#### [Assigned task]
Write out again the entries from the first line to the line that includes "With only the", keeping both of those lines.

##### Given entries

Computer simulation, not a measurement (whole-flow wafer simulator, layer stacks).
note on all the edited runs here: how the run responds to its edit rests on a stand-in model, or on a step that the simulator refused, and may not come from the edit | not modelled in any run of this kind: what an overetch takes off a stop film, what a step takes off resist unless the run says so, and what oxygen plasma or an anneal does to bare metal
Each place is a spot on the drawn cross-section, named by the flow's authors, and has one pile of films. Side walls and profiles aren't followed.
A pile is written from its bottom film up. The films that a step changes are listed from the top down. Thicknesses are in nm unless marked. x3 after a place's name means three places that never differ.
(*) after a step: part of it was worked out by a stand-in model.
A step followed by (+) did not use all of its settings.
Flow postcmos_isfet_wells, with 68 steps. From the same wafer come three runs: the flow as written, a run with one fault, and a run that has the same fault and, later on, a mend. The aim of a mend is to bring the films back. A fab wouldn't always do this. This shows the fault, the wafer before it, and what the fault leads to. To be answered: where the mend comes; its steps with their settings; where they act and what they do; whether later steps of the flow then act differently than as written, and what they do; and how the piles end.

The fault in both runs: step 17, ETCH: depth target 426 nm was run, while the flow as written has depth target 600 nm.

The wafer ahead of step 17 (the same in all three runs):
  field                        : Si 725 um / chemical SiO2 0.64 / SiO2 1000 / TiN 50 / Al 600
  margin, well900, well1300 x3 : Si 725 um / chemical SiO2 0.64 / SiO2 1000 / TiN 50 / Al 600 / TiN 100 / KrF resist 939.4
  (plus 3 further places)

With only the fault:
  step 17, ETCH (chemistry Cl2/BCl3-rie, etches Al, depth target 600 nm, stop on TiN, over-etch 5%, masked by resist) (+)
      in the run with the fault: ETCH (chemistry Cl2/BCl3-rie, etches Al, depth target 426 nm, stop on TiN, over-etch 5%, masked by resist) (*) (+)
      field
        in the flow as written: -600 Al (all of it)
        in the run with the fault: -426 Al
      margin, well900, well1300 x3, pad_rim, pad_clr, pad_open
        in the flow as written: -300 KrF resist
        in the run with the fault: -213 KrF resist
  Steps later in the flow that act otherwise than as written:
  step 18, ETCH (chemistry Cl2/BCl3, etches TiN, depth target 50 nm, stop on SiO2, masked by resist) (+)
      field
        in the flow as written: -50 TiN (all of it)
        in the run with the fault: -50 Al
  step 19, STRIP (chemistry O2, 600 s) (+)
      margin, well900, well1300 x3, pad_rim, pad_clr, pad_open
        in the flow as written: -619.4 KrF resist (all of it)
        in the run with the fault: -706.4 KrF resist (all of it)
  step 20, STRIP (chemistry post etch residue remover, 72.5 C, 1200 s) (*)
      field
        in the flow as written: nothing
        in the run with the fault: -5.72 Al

##########

#### [Solution]
Computer simulation, not a measurement (whole-flow wafer simulator, layer stacks).
note on all the edited runs here: how the run responds to its edit rests on a stand-in model, or on a step that the simulator refused, and may not come from the edit | not modelled in any run of this kind: what an overetch takes off a stop film, what a step takes off resist unless the run says so, and what oxygen plasma or an anneal does to bare metal
Each place is a spot on the drawn cross-section, named by the flow's authors, and has one pile of films. Side walls and profiles aren't followed.
A pile is written from its bottom film up. The films that a step changes are listed from the top down. Thicknesses are in nm unless marked. x3 after a place's name means three places that never differ.
(*) after a step: part of it was worked out by a stand-in model.
A step followed by (+) did not use all of its settings.
Flow postcmos_isfet_wells, with 68 steps. From the same wafer come three runs: the flow as written, a run with one fault, and a run that has the same fault and, later on, a mend. The aim of a mend is to bring the films back. A fab wouldn't always do this. This shows the fault, the wafer before it, and what the fault leads to. To be answered: where the mend comes; its steps with their settings; where they act and what they do; whether later steps of the flow then act differently than as written, and what they do; and how the piles end.

The fault in both runs: step 17, ETCH: depth target 426 nm was run, while the flow as written has depth target 600 nm.

The wafer ahead of step 17 (the same in all three runs):
  field                        : Si 725 um / chemical SiO2 0.64 / SiO2 1000 / TiN 50 / Al 600
  margin, well900, well1300 x3 : Si 725 um / chemical SiO2 0.64 / SiO2 1000 / TiN 50 / Al 600 / TiN 100 / KrF resist 939.4
  (plus 3 further places)

With only the fault:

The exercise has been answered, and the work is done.